→ WORK INSTRUCTION
Your answer must be an exact transcription of every record.

════
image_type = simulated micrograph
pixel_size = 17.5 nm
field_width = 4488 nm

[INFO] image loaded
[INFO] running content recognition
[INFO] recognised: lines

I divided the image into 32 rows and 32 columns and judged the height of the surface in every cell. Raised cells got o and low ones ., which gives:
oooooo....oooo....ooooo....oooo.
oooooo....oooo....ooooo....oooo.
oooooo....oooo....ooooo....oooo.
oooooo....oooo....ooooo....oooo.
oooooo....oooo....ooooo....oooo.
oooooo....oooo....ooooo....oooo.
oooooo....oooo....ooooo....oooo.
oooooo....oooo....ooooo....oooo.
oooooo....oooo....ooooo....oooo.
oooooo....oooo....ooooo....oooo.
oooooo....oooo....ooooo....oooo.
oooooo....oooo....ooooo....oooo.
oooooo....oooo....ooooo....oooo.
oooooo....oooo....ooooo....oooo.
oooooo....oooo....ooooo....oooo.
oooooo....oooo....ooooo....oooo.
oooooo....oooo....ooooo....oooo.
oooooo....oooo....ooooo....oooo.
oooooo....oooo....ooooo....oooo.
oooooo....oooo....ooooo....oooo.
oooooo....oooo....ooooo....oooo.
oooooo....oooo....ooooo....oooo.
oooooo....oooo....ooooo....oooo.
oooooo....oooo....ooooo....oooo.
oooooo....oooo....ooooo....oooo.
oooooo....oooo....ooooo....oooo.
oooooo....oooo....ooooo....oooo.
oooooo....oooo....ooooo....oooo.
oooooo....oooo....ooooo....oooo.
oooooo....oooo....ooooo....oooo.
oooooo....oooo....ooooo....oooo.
════

→ ANSWER AREA
image_type = simulated micrograph
pixel_size = 17.5 nm
field_width = 4488 nm

[INFO] image loaded
[INFO] running content recognition
[INFO] recognised: lines

I divided the image into 32 rows and 32 columns and judged the height of the surface in every cell. Raised cells got o and low ones ., which gives:
oooooo....oooo....ooooo....oooo.
oooooo....oooo....ooooo....oooo.
oooooo....oooo....ooooo....oooo.
oooooo....oooo....ooooo....oooo.
oooooo....oooo....ooooo....oooo.
oooooo....oooo....ooooo....oooo.
oooooo....oooo....ooooo....oooo.
oooooo....oooo....ooooo....oooo.
oooooo....oooo....ooooo....oooo.
oooooo....oooo....ooooo....oooo.
oooooo....oooo....ooooo....oooo.
oooooo....oooo....ooooo....oooo.
oooooo....oooo....ooooo....oooo.
oooooo....oooo....ooooo....oooo.
oooooo....oooo....ooooo....oooo.
oooooo....oooo....ooooo....oooo.
oooooo....oooo....ooooo....oooo.
oooooo....oooo....ooooo....oooo.
oooooo....oooo....ooooo....oooo.
oooooo....oooo....ooooo....oooo.
oooooo....oooo....ooooo....oooo.
oooooo....oooo....ooooo....oooo.
oooooo....oooo....ooooo....oooo.
oooooo....oooo....ooooo....oooo.
oooooo....oooo....ooooo....oooo.
oooooo....oooo....ooooo....oooo.
oooooo....oooo....ooooo....oooo.
oooooo....oooo....ooooo....oooo.
oooooo....oooo....ooooo....oooo.
oooooo....oooo....ooooo....oooo.
oooooo....oooo....ooooo....oooo.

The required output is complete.